● ● ● ● ● ● ●

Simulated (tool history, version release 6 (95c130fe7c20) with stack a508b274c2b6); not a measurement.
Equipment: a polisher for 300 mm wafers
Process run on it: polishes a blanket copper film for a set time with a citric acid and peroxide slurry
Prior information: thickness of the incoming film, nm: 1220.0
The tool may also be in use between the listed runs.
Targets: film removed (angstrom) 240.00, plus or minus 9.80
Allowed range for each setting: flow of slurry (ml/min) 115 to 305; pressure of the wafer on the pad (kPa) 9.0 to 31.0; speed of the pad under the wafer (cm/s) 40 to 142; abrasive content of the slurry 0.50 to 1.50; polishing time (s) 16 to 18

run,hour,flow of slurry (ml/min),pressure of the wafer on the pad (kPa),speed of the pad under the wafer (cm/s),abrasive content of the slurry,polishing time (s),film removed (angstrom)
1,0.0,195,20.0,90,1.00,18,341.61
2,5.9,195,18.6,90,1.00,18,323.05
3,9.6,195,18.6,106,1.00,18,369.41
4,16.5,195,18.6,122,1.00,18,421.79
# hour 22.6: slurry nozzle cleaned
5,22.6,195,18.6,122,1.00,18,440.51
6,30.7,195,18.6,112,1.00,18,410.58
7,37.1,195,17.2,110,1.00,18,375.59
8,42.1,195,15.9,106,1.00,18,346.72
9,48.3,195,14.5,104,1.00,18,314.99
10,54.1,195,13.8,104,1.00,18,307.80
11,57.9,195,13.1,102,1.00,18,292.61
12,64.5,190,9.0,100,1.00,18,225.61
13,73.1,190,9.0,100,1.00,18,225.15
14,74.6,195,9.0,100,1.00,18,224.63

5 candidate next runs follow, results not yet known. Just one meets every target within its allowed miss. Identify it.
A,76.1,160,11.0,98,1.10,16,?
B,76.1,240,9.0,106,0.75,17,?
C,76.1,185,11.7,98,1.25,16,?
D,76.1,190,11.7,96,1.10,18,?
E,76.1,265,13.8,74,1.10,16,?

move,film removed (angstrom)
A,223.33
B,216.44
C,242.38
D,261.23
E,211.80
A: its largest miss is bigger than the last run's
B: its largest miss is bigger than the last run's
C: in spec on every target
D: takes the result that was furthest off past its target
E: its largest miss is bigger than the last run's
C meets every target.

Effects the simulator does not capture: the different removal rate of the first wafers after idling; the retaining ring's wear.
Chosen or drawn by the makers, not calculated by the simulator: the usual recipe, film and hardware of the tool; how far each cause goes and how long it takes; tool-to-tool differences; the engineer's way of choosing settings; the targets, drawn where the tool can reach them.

● ● ● ● ● ● ●

**Work instruction**
Give again, word for word, the lines of the listing, starting at its first line and ending with the line containing "D,76.1,190,11.7,96,1.10,18,?".

**Task response**
Simulated (tool history, version release 6 (95c130fe7c20) with stack a508b274c2b6); not a measurement.
Equipment: a polisher for 300 mm wafers
Process run on it: polishes a blanket copper film for a set time with a citric acid and peroxide slurry
Prior information: thickness of the incoming film, nm: 1220.0
The tool may also be in use between the listed runs.
Targets: film removed (angstrom) 240.00, plus or minus 9.80
Allowed range for each setting: flow of slurry (ml/min) 115 to 305; pressure of the wafer on the pad (kPa) 9.0 to 31.0; speed of the pad under the wafer (cm/s) 40 to 142; abrasive content of the slurry 0.50 to 1.50; polishing time (s) 16 to 18

run,hour,flow of slurry (ml/min),pressure of the wafer on the pad (kPa),speed of the pad under the wafer (cm/s),abrasive content of the slurry,polishing time (s),film removed (angstrom)
1,0.0,195,20.0,90,1.00,18,341.61
2,5.9,195,18.6,90,1.00,18,323.05
3,9.6,195,18.6,106,1.00,18,369.41
4,16.5,195,18.6,122,1.00,18,421.79
# hour 22.6: slurry nozzle cleaned
5,22.6,195,18.6,122,1.00,18,440.51
6,30.7,195,18.6,112,1.00,18,410.58
7,37.1,195,17.2,110,1.00,18,375.59
8,42.1,195,15.9,106,1.00,18,346.72
9,48.3,195,14.5,104,1.00,18,314.99
10,54.1,195,13.8,104,1.00,18,307.80
11,57.9,195,13.1,102,1.00,18,292.61
12,64.5,190,9.0,100,1.00,18,225.61
13,73.1,190,9.0,100,1.00,18,225.15
14,74.6,195,9.0,100,1.00,18,224.63

5 candidate next runs follow, results not yet known. Just one meets every target within its allowed miss. Identify it.
A,76.1,160,11.0,98,1.10,16,?
B,76.1,240,9.0,106,0.75,17,?
C,76.1,185,11.7,98,1.25,16,?
D,76.1,190,11.7,96,1.10,18,?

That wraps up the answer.